══ Provided records ══

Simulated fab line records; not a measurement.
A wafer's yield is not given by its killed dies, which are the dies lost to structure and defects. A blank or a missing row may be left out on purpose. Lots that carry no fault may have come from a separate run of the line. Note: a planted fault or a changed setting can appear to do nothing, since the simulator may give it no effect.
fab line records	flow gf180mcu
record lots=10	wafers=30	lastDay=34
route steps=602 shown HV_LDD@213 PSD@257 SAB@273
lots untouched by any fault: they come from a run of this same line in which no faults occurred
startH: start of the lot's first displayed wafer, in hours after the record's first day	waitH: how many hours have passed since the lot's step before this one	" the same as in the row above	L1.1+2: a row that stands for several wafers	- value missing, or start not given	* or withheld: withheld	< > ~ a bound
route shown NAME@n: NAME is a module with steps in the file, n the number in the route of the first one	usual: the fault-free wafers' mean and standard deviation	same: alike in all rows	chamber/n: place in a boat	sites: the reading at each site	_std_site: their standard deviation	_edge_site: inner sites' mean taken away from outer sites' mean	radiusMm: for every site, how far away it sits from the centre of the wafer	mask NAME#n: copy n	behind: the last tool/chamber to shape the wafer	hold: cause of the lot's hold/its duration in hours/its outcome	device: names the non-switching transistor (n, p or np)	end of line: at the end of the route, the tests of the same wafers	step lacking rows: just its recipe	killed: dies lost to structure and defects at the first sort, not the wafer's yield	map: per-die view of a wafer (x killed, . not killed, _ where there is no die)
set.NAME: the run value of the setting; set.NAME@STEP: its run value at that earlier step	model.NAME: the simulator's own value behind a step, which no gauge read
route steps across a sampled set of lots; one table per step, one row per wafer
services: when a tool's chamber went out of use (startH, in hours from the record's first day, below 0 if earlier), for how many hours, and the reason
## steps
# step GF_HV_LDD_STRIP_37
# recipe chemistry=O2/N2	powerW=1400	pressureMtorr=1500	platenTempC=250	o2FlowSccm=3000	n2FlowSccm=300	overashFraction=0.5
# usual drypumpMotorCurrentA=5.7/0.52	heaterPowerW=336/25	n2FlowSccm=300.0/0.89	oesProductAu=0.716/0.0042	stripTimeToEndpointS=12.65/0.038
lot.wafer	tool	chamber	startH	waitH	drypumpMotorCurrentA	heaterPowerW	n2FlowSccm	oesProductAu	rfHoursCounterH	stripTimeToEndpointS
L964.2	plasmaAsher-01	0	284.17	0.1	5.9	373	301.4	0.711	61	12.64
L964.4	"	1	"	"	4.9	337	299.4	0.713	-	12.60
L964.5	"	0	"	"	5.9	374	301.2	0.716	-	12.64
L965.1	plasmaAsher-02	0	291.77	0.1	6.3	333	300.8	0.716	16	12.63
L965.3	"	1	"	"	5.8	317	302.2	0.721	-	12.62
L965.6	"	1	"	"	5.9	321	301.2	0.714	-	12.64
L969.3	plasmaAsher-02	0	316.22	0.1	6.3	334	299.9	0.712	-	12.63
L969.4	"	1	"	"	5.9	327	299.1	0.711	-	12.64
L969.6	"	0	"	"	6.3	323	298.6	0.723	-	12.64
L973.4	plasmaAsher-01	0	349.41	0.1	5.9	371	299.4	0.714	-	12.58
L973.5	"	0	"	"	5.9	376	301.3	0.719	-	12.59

═══

→ **Task item**:
From the line holding "lots untouched by" to the line holding "# step GF_HV_LDD_STRIP_37", inclusive, restate each line above exactly as written.

→ **Result**:
lots untouched by any fault: they come from a run of this same line in which no faults occurred
startH: start of the lot's first displayed wafer, in hours after the record's first day	waitH: how many hours have passed since the lot's step before this one	" the same as in the row above	L1.1+2: a row that stands for several wafers	- value missing, or start not given	* or withheld: withheld	< > ~ a bound
route shown NAME@n: NAME is a module with steps in the file, n the number in the route of the first one	usual: the fault-free wafers' mean and standard deviation	same: alike in all rows	chamber/n: place in a boat	sites: the reading at each site	_std_site: their standard deviation	_edge_site: inner sites' mean taken away from outer sites' mean	radiusMm: for every site, how far away it sits from the centre of the wafer	mask NAME#n: copy n	behind: the last tool/chamber to shape the wafer	hold: cause of the lot's hold/its duration in hours/its outcome	device: names the non-switching transistor (n, p or np)	end of line: at the end of the route, the tests of the same wafers	step lacking rows: just its recipe	killed: dies lost to structure and defects at the first sort, not the wafer's yield	map: per-die view of a wafer (x killed, . not killed, _ where there is no die)
set.NAME: the run value of the setting; set.NAME@STEP: its run value at that earlier step	model.NAME: the simulator's own value behind a step, which no gauge read
route steps across a sampled set of lots; one table per step, one row per wafer
services: when a tool's chamber went out of use (startH, in hours from the record's first day, below 0 if earlier), for how many hours, and the reason
## steps
# step GF_HV_LDD_STRIP_37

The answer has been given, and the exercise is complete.